=-=-=-=-=
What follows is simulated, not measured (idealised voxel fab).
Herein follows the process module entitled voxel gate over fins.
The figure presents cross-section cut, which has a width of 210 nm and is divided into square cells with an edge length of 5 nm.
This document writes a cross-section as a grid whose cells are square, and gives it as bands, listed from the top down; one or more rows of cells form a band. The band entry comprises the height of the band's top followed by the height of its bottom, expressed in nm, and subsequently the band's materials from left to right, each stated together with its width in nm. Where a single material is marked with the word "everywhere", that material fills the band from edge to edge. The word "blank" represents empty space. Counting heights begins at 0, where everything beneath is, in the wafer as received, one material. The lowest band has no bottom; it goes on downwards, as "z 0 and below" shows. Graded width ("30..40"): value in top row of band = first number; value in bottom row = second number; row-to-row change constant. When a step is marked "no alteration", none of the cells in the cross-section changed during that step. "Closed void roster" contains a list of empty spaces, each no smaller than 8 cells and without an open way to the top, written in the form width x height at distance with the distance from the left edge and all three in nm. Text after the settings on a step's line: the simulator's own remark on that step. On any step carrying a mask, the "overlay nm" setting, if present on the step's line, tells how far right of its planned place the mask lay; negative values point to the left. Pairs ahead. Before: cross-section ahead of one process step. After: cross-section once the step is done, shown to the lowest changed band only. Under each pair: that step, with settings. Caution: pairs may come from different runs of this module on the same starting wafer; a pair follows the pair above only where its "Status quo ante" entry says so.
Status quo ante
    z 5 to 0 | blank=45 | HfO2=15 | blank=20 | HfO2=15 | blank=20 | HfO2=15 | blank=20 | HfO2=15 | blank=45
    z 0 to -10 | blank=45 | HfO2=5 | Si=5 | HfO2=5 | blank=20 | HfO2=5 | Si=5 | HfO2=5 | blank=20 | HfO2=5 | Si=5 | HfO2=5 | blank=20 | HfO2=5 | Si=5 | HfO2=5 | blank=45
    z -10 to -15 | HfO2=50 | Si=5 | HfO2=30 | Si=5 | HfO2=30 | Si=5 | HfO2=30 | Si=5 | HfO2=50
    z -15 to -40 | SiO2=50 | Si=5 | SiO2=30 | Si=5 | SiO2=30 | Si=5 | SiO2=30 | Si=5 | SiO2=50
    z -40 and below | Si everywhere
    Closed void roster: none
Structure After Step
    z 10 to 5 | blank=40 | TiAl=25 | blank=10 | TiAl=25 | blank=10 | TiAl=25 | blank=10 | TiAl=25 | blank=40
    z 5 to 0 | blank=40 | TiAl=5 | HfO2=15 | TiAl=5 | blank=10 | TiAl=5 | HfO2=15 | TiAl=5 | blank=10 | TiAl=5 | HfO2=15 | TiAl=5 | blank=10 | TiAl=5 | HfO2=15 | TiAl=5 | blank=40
=-=-=-=-=

Restate the data verbatim through the "The figure presents" line.

What follows is simulated, not measured (idealised voxel fab).
Herein follows the process module entitled voxel gate over fins.
The figure presents cross-section cut, which has a width of 210 nm and is divided into square cells with an edge length of 5 nm.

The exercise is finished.